Work task: Extract the first line through the line containing "some of these" from the listing below, exactly as written.

-- -- --

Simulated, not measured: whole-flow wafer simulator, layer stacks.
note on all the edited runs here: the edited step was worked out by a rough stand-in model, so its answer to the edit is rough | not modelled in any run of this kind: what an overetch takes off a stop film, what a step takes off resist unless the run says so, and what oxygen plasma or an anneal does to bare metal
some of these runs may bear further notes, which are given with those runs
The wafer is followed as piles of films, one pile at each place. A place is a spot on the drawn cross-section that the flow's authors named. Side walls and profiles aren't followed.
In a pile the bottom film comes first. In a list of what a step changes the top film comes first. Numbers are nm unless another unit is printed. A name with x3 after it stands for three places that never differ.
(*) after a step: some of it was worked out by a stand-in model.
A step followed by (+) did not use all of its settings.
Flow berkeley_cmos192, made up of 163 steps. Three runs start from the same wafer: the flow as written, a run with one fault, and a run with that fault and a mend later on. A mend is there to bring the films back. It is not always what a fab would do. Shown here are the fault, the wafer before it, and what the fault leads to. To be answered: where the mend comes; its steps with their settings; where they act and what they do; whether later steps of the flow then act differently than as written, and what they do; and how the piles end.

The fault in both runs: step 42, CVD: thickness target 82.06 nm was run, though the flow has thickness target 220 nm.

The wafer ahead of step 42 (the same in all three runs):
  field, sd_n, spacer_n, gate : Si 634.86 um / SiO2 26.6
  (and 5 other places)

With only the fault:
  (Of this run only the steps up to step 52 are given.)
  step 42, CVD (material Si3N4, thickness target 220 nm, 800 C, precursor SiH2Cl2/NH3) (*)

-- -- --

Response area:
Simulated, not measured: whole-flow wafer simulator, layer stacks.
note on all the edited runs here: the edited step was worked out by a rough stand-in model, so its answer to the edit is rough | not modelled in any run of this kind: what an overetch takes off a stop film, what a step takes off resist unless the run says so, and what oxygen plasma or an anneal does to bare metal
some of these runs may bear further notes, which are given with those runs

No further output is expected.